INFORMATION

>>>

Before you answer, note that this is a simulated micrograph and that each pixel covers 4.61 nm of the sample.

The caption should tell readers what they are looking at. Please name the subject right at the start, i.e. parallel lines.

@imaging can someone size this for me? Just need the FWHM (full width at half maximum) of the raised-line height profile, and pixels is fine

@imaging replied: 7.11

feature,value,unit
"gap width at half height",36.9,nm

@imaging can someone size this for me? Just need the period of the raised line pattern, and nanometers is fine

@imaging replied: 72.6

<<<

BRIEF
Copy the records above. Leave out nothing.

REPLY
Before you answer, note that this is a simulated micrograph and that each pixel covers 4.61 nm of the sample.

The caption should tell readers what they are looking at. Please name the subject right at the start, i.e. parallel lines.

@imaging can someone size this for me? Just need the FWHM (full width at half maximum) of the raised-line height profile, and pixels is fine

@imaging replied: 7.11

feature,value,unit
"gap width at half height",36.9,nm

@imaging can someone size this for me? Just need the period of the raised line pattern, and nanometers is fine

@imaging replied: 72.6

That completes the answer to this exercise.